# Work item
The listing below is to be reproduced in full, character for character.

::: Dataset content :::

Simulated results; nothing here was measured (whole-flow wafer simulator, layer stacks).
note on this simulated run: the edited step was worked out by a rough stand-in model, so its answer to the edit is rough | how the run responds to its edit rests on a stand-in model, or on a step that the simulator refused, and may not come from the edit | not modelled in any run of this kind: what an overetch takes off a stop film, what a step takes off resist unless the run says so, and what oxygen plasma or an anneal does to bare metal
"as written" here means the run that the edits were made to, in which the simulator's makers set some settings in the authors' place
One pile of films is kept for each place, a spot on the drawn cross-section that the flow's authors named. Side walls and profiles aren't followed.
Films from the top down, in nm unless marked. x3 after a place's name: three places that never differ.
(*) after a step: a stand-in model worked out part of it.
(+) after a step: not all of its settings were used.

:::

# Problem solution
Simulated results; nothing here was measured (whole-flow wafer simulator, layer stacks).
note on this simulated run: the edited step was worked out by a rough stand-in model, so its answer to the edit is rough | how the run responds to its edit rests on a stand-in model, or on a step that the simulator refused, and may not come from the edit | not modelled in any run of this kind: what an overetch takes off a stop film, what a step takes off resist unless the run says so, and what oxygen plasma or an anneal does to bare metal
"as written" here means the run that the edits were made to, in which the simulator's makers set some settings in the authors' place
One pile of films is kept for each place, a spot on the drawn cross-section that the flow's authors named. Side walls and profiles aren't followed.
Films from the top down, in nm unless marked. x3 after a place's name: three places that never differ.
(*) after a step: a stand-in model worked out part of it.
(+) after a step: not all of its settings were used.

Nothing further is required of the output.